Work request. Write out all of the lines below, exactly and completely.

Material shown Block Start

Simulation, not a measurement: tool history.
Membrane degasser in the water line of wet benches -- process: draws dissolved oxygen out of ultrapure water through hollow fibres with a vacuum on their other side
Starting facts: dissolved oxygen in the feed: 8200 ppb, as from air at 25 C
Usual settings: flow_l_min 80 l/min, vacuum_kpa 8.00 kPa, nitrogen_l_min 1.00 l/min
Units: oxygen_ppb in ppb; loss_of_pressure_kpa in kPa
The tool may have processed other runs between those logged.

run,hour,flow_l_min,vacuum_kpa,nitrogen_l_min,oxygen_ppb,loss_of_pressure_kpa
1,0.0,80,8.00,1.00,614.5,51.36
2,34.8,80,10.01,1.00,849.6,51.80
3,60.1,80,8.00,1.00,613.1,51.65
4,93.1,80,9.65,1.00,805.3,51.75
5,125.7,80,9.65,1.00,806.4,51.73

Material shown Block End

Response box.
Simulation, not a measurement: tool history.
Membrane degasser in the water line of wet benches -- process: draws dissolved oxygen out of ultrapure water through hollow fibres with a vacuum on their other side
Starting facts: dissolved oxygen in the feed: 8200 ppb, as from air at 25 C
Usual settings: flow_l_min 80 l/min, vacuum_kpa 8.00 kPa, nitrogen_l_min 1.00 l/min
Units: oxygen_ppb in ppb; loss_of_pressure_kpa in kPa
The tool may have processed other runs between those logged.

run,hour,flow_l_min,vacuum_kpa,nitrogen_l_min,oxygen_ppb,loss_of_pressure_kpa
1,0.0,80,8.00,1.00,614.5,51.36
2,34.8,80,10.01,1.00,849.6,51.80
3,60.1,80,8.00,1.00,613.1,51.65
4,93.1,80,9.65,1.00,805.3,51.75
5,125.7,80,9.65,1.00,806.4,51.73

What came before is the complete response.